◆ RECORDS SUPPLIED ◆
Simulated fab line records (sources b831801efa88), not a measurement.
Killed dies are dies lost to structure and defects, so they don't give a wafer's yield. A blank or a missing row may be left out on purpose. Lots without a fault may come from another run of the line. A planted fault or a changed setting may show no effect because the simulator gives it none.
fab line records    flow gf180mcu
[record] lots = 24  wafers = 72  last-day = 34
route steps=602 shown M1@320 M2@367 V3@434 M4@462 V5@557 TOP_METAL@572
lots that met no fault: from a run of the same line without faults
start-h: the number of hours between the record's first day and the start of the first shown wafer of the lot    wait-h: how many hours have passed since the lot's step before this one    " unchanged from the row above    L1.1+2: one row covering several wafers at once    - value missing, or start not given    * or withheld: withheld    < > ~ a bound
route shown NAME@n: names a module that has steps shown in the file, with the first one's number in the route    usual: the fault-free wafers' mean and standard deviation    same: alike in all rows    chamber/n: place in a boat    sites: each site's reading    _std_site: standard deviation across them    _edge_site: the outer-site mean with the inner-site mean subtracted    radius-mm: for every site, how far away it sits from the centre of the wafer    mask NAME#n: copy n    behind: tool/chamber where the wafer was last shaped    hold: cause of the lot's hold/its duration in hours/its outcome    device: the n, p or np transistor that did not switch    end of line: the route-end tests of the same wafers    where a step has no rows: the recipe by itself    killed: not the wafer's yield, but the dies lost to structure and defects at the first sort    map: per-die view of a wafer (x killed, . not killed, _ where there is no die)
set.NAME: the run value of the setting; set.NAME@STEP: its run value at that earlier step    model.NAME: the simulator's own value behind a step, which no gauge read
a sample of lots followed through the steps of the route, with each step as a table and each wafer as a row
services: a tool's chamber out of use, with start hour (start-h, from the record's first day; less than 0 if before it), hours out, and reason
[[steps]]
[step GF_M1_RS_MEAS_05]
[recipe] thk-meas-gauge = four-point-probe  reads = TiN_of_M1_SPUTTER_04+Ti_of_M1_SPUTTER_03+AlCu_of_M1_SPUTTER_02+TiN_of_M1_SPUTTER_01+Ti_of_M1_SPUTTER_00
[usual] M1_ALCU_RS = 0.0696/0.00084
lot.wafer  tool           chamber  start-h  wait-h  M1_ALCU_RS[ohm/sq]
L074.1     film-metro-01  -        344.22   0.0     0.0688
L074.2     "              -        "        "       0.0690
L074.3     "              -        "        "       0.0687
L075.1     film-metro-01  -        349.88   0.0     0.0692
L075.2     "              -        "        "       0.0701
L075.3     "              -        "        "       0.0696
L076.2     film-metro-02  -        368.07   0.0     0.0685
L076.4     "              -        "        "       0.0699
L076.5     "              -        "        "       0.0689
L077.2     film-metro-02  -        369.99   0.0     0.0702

◆ WORK ITEM ◆
Quote exactly the opening line of the material above and every line after it, up to and including the line that contains "lots that met".

◆ TASK OUTPUT ◆
Simulated fab line records (sources b831801efa88), not a measurement.
Killed dies are dies lost to structure and defects, so they don't give a wafer's yield. A blank or a missing row may be left out on purpose. Lots without a fault may come from another run of the line. A planted fault or a changed setting may show no effect because the simulator gives it none.
fab line records    flow gf180mcu
[record] lots = 24  wafers = 72  last-day = 34
route steps=602 shown M1@320 M2@367 V3@434 M4@462 V5@557 TOP_METAL@572
lots that met no fault: from a run of the same line without faults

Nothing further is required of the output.